Segment Start: EXTRACTED DATA

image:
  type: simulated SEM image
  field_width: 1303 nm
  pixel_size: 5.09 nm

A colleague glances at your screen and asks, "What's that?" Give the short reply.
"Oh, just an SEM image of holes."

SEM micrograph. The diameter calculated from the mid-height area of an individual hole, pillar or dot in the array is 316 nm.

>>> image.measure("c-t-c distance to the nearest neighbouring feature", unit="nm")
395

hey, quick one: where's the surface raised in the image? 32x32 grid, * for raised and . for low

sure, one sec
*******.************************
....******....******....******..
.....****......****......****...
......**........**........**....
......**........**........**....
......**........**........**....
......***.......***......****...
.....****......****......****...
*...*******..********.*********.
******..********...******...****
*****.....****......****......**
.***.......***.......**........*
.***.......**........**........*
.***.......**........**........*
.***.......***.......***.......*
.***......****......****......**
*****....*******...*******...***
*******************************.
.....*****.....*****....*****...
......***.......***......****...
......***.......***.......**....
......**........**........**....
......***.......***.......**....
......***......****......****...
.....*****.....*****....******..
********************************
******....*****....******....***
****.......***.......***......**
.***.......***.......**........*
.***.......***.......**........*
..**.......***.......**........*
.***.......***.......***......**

Segment End: EXTRACTED DATA

> **WORK ORDER**: Each of the records should be written out again, exactly as it reads.

> **YOUR SOLUTION**:
image:
  type: simulated SEM image
  field_width: 1303 nm
  pixel_size: 5.09 nm

A colleague glances at your screen and asks, "What's that?" Give the short reply.
"Oh, just an SEM image of holes."

SEM micrograph. The diameter calculated from the mid-height area of an individual hole, pillar or dot in the array is 316 nm.

>>> image.measure("c-t-c distance to the nearest neighbouring feature", unit="nm")
395

hey, quick one: where's the surface raised in the image? 32x32 grid, * for raised and . for low

sure, one sec
*******.************************
....******....******....******..
.....****......****......****...
......**........**........**....
......**........**........**....
......**........**........**....
......***.......***......****...
.....****......****......****...
*...*******..********.*********.
******..********...******...****
*****.....****......****......**
.***.......***.......**........*
.***.......**........**........*
.***.......**........**........*
.***.......***.......***.......*
.***......****......****......**
*****....*******...*******...***
*******************************.
.....*****.....*****....*****...
......***.......***......****...
......***.......***.......**....
......**........**........**....
......***.......***.......**....
......***......****......****...
.....*****.....*****....******..
********************************
******....*****....******....***
****.......***.......***......**
.***.......***.......**........*
.***.......***.......**........*
..**.......***.......**........*
.***.......***.......***......**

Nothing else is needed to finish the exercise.